**Recorded data:**
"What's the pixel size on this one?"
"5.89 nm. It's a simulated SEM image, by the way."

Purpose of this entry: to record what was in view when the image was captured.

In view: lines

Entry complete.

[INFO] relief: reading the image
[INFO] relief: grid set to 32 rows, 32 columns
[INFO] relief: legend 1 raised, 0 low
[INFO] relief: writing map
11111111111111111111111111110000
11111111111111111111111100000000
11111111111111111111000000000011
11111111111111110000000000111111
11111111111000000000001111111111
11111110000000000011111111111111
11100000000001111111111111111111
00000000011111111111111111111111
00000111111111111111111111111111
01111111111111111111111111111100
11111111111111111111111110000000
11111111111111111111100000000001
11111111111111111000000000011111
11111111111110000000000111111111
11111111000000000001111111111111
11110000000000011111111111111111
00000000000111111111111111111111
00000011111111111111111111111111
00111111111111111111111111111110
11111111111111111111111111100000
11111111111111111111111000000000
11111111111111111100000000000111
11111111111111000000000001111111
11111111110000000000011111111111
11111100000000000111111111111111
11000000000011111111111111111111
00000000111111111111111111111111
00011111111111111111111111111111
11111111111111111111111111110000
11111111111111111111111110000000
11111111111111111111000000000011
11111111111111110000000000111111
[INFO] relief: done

**Exercise:** The answer is all of the material, repeated exactly.

**Exercise response:**
"What's the pixel size on this one?"
"5.89 nm. It's a simulated SEM image, by the way."

Purpose of this entry: to record what was in view when the image was captured.

In view: lines

Entry complete.

[INFO] relief: reading the image
[INFO] relief: grid set to 32 rows, 32 columns
[INFO] relief: legend 1 raised, 0 low
[INFO] relief: writing map
11111111111111111111111111110000
11111111111111111111111100000000
11111111111111111111000000000011
11111111111111110000000000111111
11111111111000000000001111111111
11111110000000000011111111111111
11100000000001111111111111111111
00000000011111111111111111111111
00000111111111111111111111111111
01111111111111111111111111111100
11111111111111111111111110000000
11111111111111111111100000000001
11111111111111111000000000011111
11111111111110000000000111111111
11111111000000000001111111111111
11110000000000011111111111111111
00000000000111111111111111111111
00000011111111111111111111111111
00111111111111111111111111111110
11111111111111111111111111100000
11111111111111111111111000000000
11111111111111111100000000000111
11111111111111000000000001111111
11111111110000000000011111111111
11111100000000000111111111111111
11000000000011111111111111111111
00000000111111111111111111111111
00011111111111111111111111111111
11111111111111111111111111110000
11111111111111111111111110000000
11111111111111111111000000000011
11111111111111110000000000111111
[INFO] relief: done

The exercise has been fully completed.